__TASK ITEM__
Up to and including the line with "clear_s: endpoint time, from", restate the records below word for word, beginning with their first line.

__RECORD EXCERPTS__
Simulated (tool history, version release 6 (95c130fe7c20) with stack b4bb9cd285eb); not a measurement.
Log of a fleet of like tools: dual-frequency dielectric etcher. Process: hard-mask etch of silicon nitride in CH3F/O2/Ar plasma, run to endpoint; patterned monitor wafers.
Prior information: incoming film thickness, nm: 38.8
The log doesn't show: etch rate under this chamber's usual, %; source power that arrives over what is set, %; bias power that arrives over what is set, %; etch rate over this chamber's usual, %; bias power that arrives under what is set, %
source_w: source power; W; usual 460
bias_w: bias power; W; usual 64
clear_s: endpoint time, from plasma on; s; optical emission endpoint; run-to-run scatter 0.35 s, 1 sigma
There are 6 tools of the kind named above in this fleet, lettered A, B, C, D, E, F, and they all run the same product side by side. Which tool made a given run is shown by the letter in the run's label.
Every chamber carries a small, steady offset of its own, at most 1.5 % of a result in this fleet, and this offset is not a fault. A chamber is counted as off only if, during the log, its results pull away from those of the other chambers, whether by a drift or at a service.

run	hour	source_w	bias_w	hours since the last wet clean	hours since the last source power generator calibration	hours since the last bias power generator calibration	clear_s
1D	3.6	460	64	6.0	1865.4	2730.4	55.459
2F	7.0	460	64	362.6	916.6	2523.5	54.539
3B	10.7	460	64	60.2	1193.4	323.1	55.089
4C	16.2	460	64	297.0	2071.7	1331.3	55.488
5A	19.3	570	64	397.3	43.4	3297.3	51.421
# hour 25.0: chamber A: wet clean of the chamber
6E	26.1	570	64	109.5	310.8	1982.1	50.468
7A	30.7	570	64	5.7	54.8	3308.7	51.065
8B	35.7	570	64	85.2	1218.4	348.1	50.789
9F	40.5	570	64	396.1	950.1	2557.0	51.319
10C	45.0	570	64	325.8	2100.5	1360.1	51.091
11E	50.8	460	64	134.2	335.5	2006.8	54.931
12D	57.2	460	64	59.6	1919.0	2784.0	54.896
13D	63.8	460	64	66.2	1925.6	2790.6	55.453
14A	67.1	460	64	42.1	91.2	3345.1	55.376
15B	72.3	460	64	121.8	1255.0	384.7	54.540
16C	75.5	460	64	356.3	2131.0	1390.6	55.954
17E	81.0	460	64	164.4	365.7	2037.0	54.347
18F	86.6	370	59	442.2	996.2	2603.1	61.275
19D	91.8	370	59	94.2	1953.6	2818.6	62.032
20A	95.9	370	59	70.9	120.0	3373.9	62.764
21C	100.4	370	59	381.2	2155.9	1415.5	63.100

__EXERCISE SOLUTION__
Simulated (tool history, version release 6 (95c130fe7c20) with stack b4bb9cd285eb); not a measurement.
Log of a fleet of like tools: dual-frequency dielectric etcher. Process: hard-mask etch of silicon nitride in CH3F/O2/Ar plasma, run to endpoint; patterned monitor wafers.
Prior information: incoming film thickness, nm: 38.8
The log doesn't show: etch rate under this chamber's usual, %; source power that arrives over what is set, %; bias power that arrives over what is set, %; etch rate over this chamber's usual, %; bias power that arrives under what is set, %
source_w: source power; W; usual 460
bias_w: bias power; W; usual 64
clear_s: endpoint time, from plasma on; s; optical emission endpoint; run-to-run scatter 0.35 s, 1 sigma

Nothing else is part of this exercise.